[Action item]
Please transcribe the data that follows exactly, from its first line through the line that contains "P3: trench etch".

** Opening Given data block **

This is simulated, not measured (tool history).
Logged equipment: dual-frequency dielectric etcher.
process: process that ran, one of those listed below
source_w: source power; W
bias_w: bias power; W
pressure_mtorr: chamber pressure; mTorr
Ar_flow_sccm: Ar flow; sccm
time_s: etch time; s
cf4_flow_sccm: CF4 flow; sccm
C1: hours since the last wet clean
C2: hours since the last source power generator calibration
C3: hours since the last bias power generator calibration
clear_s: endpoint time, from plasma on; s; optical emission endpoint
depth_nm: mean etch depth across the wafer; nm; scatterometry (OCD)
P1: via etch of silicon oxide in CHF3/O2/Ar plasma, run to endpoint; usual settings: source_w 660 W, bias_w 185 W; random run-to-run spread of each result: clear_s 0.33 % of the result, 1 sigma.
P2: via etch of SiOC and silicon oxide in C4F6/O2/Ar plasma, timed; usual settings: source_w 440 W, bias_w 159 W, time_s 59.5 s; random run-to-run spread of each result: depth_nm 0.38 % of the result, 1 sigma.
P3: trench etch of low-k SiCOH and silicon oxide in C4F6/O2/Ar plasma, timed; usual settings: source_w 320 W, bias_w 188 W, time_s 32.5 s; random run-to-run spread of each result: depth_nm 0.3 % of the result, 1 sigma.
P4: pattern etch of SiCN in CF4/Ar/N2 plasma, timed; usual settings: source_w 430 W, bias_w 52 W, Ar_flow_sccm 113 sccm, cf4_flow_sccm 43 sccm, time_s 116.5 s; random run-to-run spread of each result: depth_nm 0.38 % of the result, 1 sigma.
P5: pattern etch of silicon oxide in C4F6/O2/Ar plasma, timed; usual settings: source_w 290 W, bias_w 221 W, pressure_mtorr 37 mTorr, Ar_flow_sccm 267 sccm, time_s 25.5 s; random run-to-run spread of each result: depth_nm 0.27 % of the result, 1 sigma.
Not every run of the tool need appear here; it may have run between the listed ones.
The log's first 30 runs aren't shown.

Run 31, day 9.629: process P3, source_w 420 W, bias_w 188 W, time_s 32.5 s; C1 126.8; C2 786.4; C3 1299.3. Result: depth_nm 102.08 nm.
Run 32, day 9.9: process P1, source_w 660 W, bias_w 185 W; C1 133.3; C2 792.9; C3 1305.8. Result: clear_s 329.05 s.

** Closing Given data block **

[Response box]
This is simulated, not measured (tool history).
Logged equipment: dual-frequency dielectric etcher.
process: process that ran, one of those listed below
source_w: source power; W
bias_w: bias power; W
pressure_mtorr: chamber pressure; mTorr
Ar_flow_sccm: Ar flow; sccm
time_s: etch time; s
cf4_flow_sccm: CF4 flow; sccm
C1: hours since the last wet clean
C2: hours since the last source power generator calibration
C3: hours since the last bias power generator calibration
clear_s: endpoint time, from plasma on; s; optical emission endpoint
depth_nm: mean etch depth across the wafer; nm; scatterometry (OCD)
P1: via etch of silicon oxide in CHF3/O2/Ar plasma, run to endpoint; usual settings: source_w 660 W, bias_w 185 W; random run-to-run spread of each result: clear_s 0.33 % of the result, 1 sigma.
P2: via etch of SiOC and silicon oxide in C4F6/O2/Ar plasma, timed; usual settings: source_w 440 W, bias_w 159 W, time_s 59.5 s; random run-to-run spread of each result: depth_nm 0.38 % of the result, 1 sigma.
P3: trench etch of low-k SiCOH and silicon oxide in C4F6/O2/Ar plasma, timed; usual settings: source_w 320 W, bias_w 188 W, time_s 32.5 s; random run-to-run spread of each result: depth_nm 0.3 % of the result, 1 sigma.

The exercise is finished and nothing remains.